> [Work instruction]: Quote the whole listing word for word, please.

> [Record extracts]:
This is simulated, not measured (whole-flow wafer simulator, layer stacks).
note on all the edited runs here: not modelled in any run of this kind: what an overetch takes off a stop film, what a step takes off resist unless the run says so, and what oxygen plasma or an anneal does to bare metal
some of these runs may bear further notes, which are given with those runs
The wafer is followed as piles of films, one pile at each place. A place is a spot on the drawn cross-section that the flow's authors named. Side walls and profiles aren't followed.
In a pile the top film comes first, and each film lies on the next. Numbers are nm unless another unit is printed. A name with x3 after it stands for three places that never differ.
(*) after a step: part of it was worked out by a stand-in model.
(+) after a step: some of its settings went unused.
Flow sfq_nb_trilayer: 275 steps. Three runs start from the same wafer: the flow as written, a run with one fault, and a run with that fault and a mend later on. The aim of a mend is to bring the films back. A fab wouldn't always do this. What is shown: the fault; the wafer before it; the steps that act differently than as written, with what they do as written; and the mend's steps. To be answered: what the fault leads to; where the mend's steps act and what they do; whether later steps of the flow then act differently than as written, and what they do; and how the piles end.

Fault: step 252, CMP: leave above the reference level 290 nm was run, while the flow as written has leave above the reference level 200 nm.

> [Written reply]:
This is simulated, not measured (whole-flow wafer simulator, layer stacks).
note on all the edited runs here: not modelled in any run of this kind: what an overetch takes off a stop film, what a step takes off resist unless the run says so, and what oxygen plasma or an anneal does to bare metal
some of these runs may bear further notes, which are given with those runs
The wafer is followed as piles of films, one pile at each place. A place is a spot on the drawn cross-section that the flow's authors named. Side walls and profiles aren't followed.
In a pile the top film comes first, and each film lies on the next. Numbers are nm unless another unit is printed. A name with x3 after it stands for three places that never differ.
(*) after a step: part of it was worked out by a stand-in model.
(+) after a step: some of its settings went unused.
Flow sfq_nb_trilayer: 275 steps. Three runs start from the same wafer: the flow as written, a run with one fault, and a run with that fault and a mend later on. The aim of a mend is to bring the films back. A fab wouldn't always do this. What is shown: the fault; the wafer before it; the steps that act differently than as written, with what they do as written; and the mend's steps. To be answered: what the fault leads to; where the mend's steps act and what they do; whether later steps of the flow then act differently than as written, and what they do; and how the piles end.

Fault: step 252, CMP: leave above the reference level 290 nm was run, while the flow as written has leave above the reference level 200 nm.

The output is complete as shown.